What follows is a listing to be repeated in full and without alteration.

================

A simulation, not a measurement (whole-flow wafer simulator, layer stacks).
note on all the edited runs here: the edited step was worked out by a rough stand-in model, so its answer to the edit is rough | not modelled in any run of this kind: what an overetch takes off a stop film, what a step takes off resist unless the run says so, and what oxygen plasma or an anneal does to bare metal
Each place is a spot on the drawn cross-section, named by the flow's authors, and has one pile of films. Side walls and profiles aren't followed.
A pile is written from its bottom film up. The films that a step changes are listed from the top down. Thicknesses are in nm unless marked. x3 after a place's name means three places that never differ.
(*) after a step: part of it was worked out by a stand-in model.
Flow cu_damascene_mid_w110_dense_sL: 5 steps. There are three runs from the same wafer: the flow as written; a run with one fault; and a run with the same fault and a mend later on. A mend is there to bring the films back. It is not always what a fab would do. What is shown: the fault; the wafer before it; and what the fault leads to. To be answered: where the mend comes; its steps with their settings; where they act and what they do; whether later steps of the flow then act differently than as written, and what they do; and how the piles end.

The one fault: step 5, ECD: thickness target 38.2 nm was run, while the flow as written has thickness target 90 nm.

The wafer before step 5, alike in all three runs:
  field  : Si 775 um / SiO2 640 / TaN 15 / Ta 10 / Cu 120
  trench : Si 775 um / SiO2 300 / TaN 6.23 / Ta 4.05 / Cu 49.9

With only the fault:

================

(Exercise output)
A simulation, not a measurement (whole-flow wafer simulator, layer stacks).
note on all the edited runs here: the edited step was worked out by a rough stand-in model, so its answer to the edit is rough | not modelled in any run of this kind: what an overetch takes off a stop film, what a step takes off resist unless the run says so, and what oxygen plasma or an anneal does to bare metal
Each place is a spot on the drawn cross-section, named by the flow's authors, and has one pile of films. Side walls and profiles aren't followed.
A pile is written from its bottom film up. The films that a step changes are listed from the top down. Thicknesses are in nm unless marked. x3 after a place's name means three places that never differ.
(*) after a step: part of it was worked out by a stand-in model.
Flow cu_damascene_mid_w110_dense_sL: 5 steps. There are three runs from the same wafer: the flow as written; a run with one fault; and a run with the same fault and a mend later on. A mend is there to bring the films back. It is not always what a fab would do. What is shown: the fault; the wafer before it; and what the fault leads to. To be answered: where the mend comes; its steps with their settings; where they act and what they do; whether later steps of the flow then act differently than as written, and what they do; and how the piles end.

The one fault: step 5, ECD: thickness target 38.2 nm was run, while the flow as written has thickness target 90 nm.

The wafer before step 5, alike in all three runs:
  field  : Si 775 um / SiO2 640 / TaN 15 / Ta 10 / Cu 120
  trench : Si 775 um / SiO2 300 / TaN 6.23 / Ta 4.05 / Cu 49.9

With only the fault:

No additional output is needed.